=== PROVIDED DATA ===
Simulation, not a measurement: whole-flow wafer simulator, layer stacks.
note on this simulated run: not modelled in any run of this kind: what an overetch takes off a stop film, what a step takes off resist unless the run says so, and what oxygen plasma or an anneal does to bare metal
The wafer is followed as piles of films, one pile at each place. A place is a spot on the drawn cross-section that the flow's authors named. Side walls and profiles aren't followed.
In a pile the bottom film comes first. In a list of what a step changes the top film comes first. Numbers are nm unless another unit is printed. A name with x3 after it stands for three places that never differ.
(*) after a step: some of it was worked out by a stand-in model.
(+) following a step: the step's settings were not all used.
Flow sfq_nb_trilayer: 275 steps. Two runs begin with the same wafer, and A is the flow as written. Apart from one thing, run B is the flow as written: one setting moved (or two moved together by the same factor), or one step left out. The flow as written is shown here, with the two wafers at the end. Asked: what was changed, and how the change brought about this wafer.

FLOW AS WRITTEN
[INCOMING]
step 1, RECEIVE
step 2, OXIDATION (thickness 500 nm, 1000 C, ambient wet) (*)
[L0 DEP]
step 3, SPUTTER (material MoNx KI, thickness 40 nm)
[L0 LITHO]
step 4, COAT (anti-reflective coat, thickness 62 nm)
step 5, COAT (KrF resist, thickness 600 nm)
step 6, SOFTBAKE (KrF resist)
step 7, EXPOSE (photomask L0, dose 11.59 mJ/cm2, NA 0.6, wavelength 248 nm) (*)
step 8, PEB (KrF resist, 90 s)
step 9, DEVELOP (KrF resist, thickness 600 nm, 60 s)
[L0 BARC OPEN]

=== ASSIGNMENT ===
Could you repeat every record above exactly as it stands?

=== EXERCISE SOLUTION ===
Simulation, not a measurement: whole-flow wafer simulator, layer stacks.
note on this simulated run: not modelled in any run of this kind: what an overetch takes off a stop film, what a step takes off resist unless the run says so, and what oxygen plasma or an anneal does to bare metal
The wafer is followed as piles of films, one pile at each place. A place is a spot on the drawn cross-section that the flow's authors named. Side walls and profiles aren't followed.
In a pile the bottom film comes first. In a list of what a step changes the top film comes first. Numbers are nm unless another unit is printed. A name with x3 after it stands for three places that never differ.
(*) after a step: some of it was worked out by a stand-in model.
(+) following a step: the step's settings were not all used.
Flow sfq_nb_trilayer: 275 steps. Two runs begin with the same wafer, and A is the flow as written. Apart from one thing, run B is the flow as written: one setting moved (or two moved together by the same factor), or one step left out. The flow as written is shown here, with the two wafers at the end. Asked: what was changed, and how the change brought about this wafer.

FLOW AS WRITTEN
[INCOMING]
step 1, RECEIVE
step 2, OXIDATION (thickness 500 nm, 1000 C, ambient wet) (*)
[L0 DEP]
step 3, SPUTTER (material MoNx KI, thickness 40 nm)
[L0 LITHO]
step 4, COAT (anti-reflective coat, thickness 62 nm)
step 5, COAT (KrF resist, thickness 600 nm)
step 6, SOFTBAKE (KrF resist)
step 7, EXPOSE (photomask L0, dose 11.59 mJ/cm2, NA 0.6, wavelength 248 nm) (*)
step 8, PEB (KrF resist, 90 s)
step 9, DEVELOP (KrF resist, thickness 600 nm, 60 s)
[L0 BARC OPEN]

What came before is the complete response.